==*==
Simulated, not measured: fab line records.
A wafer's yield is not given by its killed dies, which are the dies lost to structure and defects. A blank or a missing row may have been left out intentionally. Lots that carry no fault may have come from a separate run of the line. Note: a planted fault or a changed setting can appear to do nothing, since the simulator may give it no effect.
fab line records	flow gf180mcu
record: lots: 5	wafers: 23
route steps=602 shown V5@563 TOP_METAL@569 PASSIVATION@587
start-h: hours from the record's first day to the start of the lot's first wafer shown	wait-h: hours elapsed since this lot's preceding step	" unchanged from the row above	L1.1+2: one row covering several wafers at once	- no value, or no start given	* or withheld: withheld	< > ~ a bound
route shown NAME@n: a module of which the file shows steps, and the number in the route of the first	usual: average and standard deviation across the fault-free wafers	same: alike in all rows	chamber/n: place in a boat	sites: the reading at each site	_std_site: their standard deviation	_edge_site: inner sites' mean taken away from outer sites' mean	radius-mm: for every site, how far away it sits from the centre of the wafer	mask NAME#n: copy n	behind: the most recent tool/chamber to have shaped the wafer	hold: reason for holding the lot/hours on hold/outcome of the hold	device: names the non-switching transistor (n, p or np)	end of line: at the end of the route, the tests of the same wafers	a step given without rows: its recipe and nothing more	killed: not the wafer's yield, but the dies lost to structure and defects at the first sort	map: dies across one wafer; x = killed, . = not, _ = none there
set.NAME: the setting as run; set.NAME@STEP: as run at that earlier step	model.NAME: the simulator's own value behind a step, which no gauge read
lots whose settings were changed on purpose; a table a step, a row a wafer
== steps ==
==*==

*Work instruction*
Could you return all of the data exactly as written?

*Task result*
Simulated, not measured: fab line records.
A wafer's yield is not given by its killed dies, which are the dies lost to structure and defects. A blank or a missing row may have been left out intentionally. Lots that carry no fault may have come from a separate run of the line. Note: a planted fault or a changed setting can appear to do nothing, since the simulator may give it no effect.
fab line records	flow gf180mcu
record: lots: 5	wafers: 23
route steps=602 shown V5@563 TOP_METAL@569 PASSIVATION@587
start-h: hours from the record's first day to the start of the lot's first wafer shown	wait-h: hours elapsed since this lot's preceding step	" unchanged from the row above	L1.1+2: one row covering several wafers at once	- no value, or no start given	* or withheld: withheld	< > ~ a bound
route shown NAME@n: a module of which the file shows steps, and the number in the route of the first	usual: average and standard deviation across the fault-free wafers	same: alike in all rows	chamber/n: place in a boat	sites: the reading at each site	_std_site: their standard deviation	_edge_site: inner sites' mean taken away from outer sites' mean	radius-mm: for every site, how far away it sits from the centre of the wafer	mask NAME#n: copy n	behind: the most recent tool/chamber to have shaped the wafer	hold: reason for holding the lot/hours on hold/outcome of the hold	device: names the non-switching transistor (n, p or np)	end of line: at the end of the route, the tests of the same wafers	a step given without rows: its recipe and nothing more	killed: not the wafer's yield, but the dies lost to structure and defects at the first sort	map: dies across one wafer; x = killed, . = not, _ = none there
set.NAME: the setting as run; set.NAME@STEP: as run at that earlier step	model.NAME: the simulator's own value behind a step, which no gauge read
lots whose settings were changed on purpose; a table a step, a row a wafer
== steps ==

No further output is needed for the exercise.